Action item: The answer is to be an exact copy of the lines below running from the line with "L380.3 | 86.6" down to the line with "Placed correctly: 2", both ends included, and nothing more.

Record extracts:
● ● ● ●

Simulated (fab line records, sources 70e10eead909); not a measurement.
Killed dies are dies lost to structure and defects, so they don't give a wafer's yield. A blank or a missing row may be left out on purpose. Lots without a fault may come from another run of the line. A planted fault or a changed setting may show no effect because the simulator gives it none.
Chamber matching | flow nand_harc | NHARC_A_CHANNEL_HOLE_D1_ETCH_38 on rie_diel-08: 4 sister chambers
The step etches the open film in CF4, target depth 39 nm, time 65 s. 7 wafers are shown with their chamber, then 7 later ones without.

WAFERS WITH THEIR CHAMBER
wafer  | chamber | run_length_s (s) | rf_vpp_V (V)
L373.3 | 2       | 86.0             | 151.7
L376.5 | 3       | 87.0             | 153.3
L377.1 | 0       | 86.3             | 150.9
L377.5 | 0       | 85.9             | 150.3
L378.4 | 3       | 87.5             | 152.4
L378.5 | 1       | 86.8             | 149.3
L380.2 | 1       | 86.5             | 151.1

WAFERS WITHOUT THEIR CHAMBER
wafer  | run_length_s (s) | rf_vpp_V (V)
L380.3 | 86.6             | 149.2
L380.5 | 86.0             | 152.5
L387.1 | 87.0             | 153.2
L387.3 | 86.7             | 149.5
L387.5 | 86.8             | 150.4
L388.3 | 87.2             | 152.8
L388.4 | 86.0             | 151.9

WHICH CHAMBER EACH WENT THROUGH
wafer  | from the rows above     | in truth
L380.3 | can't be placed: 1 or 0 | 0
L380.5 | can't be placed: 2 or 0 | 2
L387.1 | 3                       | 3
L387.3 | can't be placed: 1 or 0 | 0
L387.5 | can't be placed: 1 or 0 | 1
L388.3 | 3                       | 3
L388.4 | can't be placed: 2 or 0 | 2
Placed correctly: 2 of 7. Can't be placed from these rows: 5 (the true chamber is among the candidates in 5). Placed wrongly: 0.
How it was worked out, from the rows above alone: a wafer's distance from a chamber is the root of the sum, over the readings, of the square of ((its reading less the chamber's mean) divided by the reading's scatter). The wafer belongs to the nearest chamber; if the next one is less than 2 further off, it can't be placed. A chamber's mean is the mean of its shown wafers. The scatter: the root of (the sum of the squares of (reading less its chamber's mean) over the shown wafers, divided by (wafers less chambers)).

● ● ● ●

Exercise response:
L380.3 | 86.6             | 149.2
L380.5 | 86.0             | 152.5
L387.1 | 87.0             | 153.2
L387.3 | 86.7             | 149.5
L387.5 | 86.8             | 150.4
L388.3 | 87.2             | 152.8
L388.4 | 86.0             | 151.9

WHICH CHAMBER EACH WENT THROUGH
wafer  | from the rows above     | in truth
L380.3 | can't be placed: 1 or 0 | 0
L380.5 | can't be placed: 2 or 0 | 2
L387.1 | 3                       | 3
L387.3 | can't be placed: 1 or 0 | 0
L387.5 | can't be placed: 1 or 0 | 1
L388.3 | 3                       | 3
L388.4 | can't be placed: 2 or 0 | 2
Placed correctly: 2 of 7. Can't be placed from these rows: 5 (the true chamber is among the candidates in 5). Placed wrongly: 0.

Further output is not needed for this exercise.